*** Opening Data records ***
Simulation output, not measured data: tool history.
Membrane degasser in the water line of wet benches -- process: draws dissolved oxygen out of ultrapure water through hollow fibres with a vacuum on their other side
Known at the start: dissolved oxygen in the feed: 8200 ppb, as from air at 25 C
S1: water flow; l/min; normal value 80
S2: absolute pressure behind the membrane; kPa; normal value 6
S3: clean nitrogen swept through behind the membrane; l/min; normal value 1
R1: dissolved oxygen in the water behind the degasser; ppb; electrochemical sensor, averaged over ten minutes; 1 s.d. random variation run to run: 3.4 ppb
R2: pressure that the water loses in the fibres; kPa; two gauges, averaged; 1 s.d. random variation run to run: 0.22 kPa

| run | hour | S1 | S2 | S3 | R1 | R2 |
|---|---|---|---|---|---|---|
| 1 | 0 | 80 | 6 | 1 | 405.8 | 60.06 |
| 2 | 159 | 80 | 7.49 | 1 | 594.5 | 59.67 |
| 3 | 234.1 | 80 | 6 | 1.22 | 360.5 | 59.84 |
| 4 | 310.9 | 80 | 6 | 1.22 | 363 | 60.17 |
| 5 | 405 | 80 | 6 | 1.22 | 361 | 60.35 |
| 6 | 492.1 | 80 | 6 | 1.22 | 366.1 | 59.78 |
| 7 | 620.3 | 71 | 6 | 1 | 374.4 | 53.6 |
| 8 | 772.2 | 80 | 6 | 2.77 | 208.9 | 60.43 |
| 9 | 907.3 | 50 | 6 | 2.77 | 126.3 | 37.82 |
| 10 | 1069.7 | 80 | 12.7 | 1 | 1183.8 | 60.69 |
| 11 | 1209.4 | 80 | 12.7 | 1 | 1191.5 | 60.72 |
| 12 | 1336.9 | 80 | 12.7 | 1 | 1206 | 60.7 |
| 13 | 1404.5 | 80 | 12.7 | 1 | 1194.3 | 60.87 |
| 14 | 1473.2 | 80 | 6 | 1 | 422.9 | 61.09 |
*** Closing Data records ***

▸ Action item:
Where the listing above reaches the line that contains "405.8 | 60.06 |", start retyping, and finish with the line that contains "1194.3 | 60.87 |"; reproduce those lines exactly and no others.

▸ Worked solution:
| 1 | 0 | 80 | 6 | 1 | 405.8 | 60.06 |
| 2 | 159 | 80 | 7.49 | 1 | 594.5 | 59.67 |
| 3 | 234.1 | 80 | 6 | 1.22 | 360.5 | 59.84 |
| 4 | 310.9 | 80 | 6 | 1.22 | 363 | 60.17 |
| 5 | 405 | 80 | 6 | 1.22 | 361 | 60.35 |
| 6 | 492.1 | 80 | 6 | 1.22 | 366.1 | 59.78 |
| 7 | 620.3 | 71 | 6 | 1 | 374.4 | 53.6 |
| 8 | 772.2 | 80 | 6 | 2.77 | 208.9 | 60.43 |
| 9 | 907.3 | 50 | 6 | 2.77 | 126.3 | 37.82 |
| 10 | 1069.7 | 80 | 12.7 | 1 | 1183.8 | 60.69 |
| 11 | 1209.4 | 80 | 12.7 | 1 | 1191.5 | 60.72 |
| 12 | 1336.9 | 80 | 12.7 | 1 | 1206 | 60.7 |
| 13 | 1404.5 | 80 | 12.7 | 1 | 1194.3 | 60.87 |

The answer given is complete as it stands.